● **Assigned task**:
The required output consists solely of the lines from the top of the listing through the line containing "quantities in nm.", transcribed exactly.

● **Dataset extract**:

[Start of section]

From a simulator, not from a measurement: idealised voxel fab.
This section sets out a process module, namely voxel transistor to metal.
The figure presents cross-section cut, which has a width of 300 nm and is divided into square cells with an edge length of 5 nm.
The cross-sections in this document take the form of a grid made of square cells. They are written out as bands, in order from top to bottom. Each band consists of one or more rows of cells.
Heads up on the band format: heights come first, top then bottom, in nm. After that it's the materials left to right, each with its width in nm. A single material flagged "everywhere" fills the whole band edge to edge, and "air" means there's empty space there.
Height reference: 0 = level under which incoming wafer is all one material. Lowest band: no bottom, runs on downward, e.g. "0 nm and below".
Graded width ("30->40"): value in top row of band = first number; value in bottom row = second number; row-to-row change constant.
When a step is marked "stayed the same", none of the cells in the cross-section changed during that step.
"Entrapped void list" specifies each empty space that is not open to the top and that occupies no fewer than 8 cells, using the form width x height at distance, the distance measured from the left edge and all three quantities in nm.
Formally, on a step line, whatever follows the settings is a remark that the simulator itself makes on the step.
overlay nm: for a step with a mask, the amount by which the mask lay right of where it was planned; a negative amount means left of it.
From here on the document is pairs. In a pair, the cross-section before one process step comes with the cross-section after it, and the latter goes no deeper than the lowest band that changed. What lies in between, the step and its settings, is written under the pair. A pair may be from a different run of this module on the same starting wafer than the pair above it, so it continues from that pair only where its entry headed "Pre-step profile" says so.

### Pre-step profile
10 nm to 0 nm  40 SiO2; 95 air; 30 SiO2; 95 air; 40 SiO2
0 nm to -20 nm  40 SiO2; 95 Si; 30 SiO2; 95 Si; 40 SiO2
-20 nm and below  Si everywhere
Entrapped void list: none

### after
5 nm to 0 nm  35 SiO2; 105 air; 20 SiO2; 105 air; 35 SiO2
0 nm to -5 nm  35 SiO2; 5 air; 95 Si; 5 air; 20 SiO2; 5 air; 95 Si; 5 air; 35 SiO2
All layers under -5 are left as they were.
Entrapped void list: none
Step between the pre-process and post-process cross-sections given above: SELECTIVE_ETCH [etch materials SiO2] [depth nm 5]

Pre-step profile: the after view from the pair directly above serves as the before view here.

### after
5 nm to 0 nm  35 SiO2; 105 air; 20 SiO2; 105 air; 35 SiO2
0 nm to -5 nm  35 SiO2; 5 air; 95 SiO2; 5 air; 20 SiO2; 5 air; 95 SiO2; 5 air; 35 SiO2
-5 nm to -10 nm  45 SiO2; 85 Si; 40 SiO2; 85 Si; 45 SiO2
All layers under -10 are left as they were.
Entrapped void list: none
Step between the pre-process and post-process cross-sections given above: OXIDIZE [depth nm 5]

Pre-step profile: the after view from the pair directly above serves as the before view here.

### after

[End of section]

● **Problem solution**:
From a simulator, not from a measurement: idealised voxel fab.
This section sets out a process module, namely voxel transistor to metal.
The figure presents cross-section cut, which has a width of 300 nm and is divided into square cells with an edge length of 5 nm.
The cross-sections in this document take the form of a grid made of square cells. They are written out as bands, in order from top to bottom. Each band consists of one or more rows of cells.
Heads up on the band format: heights come first, top then bottom, in nm. After that it's the materials left to right, each with its width in nm. A single material flagged "everywhere" fills the whole band edge to edge, and "air" means there's empty space there.
Height reference: 0 = level under which incoming wafer is all one material. Lowest band: no bottom, runs on downward, e.g. "0 nm and below".
Graded width ("30->40"): value in top row of band = first number; value in bottom row = second number; row-to-row change constant.
When a step is marked "stayed the same", none of the cells in the cross-section changed during that step.
"Entrapped void list" specifies each empty space that is not open to the top and that occupies no fewer than 8 cells, using the form width x height at distance, the distance measured from the left edge and all three quantities in nm.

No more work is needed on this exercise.